··· Information shown ···

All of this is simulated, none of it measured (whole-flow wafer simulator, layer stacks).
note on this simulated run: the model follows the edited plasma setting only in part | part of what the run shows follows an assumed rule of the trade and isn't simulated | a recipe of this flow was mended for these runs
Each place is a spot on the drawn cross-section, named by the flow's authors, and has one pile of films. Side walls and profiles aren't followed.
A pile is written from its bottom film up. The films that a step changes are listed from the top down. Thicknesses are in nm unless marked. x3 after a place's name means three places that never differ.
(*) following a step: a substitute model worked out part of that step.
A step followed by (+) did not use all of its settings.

···

» **Assigned task**:
Reproduce every record above, word for word.

» **Task result**:
All of this is simulated, none of it measured (whole-flow wafer simulator, layer stacks).
note on this simulated run: the model follows the edited plasma setting only in part | part of what the run shows follows an assumed rule of the trade and isn't simulated | a recipe of this flow was mended for these runs
Each place is a spot on the drawn cross-section, named by the flow's authors, and has one pile of films. Side walls and profiles aren't followed.
A pile is written from its bottom film up. The films that a step changes are listed from the top down. Thicknesses are in nm unless marked. x3 after a place's name means three places that never differ.
(*) following a step: a substitute model worked out part of that step.
A step followed by (+) did not use all of its settings.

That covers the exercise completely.